EXERCISE:
Produce an exact copy of the lines below, starting at the first and ending with the line containing "cross-section cut | 215 nm wide | cells 5 nm".

▼

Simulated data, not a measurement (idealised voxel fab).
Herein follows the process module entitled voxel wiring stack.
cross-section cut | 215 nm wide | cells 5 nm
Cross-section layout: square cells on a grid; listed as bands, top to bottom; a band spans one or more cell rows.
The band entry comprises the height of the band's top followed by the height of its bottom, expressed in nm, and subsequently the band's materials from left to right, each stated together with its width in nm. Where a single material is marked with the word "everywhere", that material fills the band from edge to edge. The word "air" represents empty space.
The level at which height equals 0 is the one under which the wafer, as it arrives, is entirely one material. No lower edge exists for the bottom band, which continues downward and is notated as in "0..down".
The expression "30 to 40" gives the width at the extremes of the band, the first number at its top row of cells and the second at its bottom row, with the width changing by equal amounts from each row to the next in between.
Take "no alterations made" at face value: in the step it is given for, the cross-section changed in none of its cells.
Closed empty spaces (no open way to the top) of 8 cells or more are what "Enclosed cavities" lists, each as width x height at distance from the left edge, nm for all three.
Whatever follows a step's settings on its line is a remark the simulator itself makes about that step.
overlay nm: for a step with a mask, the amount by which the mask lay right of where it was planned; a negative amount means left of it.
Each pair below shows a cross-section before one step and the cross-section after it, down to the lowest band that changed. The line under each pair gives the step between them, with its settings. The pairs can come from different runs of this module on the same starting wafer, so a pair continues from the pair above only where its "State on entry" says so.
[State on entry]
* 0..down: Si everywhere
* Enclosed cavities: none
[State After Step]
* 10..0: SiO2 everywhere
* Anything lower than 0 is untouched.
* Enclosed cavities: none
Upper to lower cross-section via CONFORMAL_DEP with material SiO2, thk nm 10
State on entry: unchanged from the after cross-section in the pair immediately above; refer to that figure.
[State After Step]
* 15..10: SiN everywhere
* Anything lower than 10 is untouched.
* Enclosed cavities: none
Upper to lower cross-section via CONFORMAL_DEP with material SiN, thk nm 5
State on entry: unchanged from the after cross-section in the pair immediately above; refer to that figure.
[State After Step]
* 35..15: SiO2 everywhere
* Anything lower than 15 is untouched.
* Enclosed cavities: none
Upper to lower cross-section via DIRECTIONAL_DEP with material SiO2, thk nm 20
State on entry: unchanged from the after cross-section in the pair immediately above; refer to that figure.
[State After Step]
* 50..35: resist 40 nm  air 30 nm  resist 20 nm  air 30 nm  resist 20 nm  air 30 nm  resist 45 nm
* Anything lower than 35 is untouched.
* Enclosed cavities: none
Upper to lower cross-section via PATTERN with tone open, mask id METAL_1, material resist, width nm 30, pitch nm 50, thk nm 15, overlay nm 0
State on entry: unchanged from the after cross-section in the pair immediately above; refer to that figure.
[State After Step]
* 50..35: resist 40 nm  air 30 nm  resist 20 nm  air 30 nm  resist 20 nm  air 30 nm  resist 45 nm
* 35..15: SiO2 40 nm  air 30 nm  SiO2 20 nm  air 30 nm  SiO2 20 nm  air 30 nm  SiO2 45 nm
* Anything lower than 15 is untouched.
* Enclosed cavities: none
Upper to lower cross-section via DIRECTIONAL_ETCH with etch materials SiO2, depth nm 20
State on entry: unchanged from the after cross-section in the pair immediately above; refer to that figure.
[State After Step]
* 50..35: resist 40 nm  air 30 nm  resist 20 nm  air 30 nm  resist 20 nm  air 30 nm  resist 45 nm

▲

ANSWER SECTION:
Simulated data, not a measurement (idealised voxel fab).
Herein follows the process module entitled voxel wiring stack.
cross-section cut | 215 nm wide | cells 5 nm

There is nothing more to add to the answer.